== Segment start ==

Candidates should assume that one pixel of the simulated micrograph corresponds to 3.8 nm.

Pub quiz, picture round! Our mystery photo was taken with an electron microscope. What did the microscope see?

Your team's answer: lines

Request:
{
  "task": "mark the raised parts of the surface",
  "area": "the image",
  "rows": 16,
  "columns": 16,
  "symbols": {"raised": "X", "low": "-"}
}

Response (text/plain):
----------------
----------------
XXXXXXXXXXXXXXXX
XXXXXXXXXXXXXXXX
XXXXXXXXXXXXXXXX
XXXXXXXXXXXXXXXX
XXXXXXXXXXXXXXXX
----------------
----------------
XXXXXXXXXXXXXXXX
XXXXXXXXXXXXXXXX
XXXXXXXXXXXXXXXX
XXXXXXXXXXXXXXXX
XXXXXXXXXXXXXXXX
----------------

== Segment end ==

_Exercise_
Transcribe each line of the listing above precisely as it appears.

_Task result_
Candidates should assume that one pixel of the simulated micrograph corresponds to 3.8 nm.

Pub quiz, picture round! Our mystery photo was taken with an electron microscope. What did the microscope see?

Your team's answer: lines

Request:
{
  "task": "mark the raised parts of the surface",
  "area": "the image",
  "rows": 16,
  "columns": 16,
  "symbols": {"raised": "X", "low": "-"}
}

Response (text/plain):
----------------
----------------
XXXXXXXXXXXXXXXX
XXXXXXXXXXXXXXXX
XXXXXXXXXXXXXXXX
XXXXXXXXXXXXXXXX
XXXXXXXXXXXXXXXX
----------------
----------------
XXXXXXXXXXXXXXXX
XXXXXXXXXXXXXXXX
XXXXXXXXXXXXXXXX
XXXXXXXXXXXXXXXX
XXXXXXXXXXXXXXXX
----------------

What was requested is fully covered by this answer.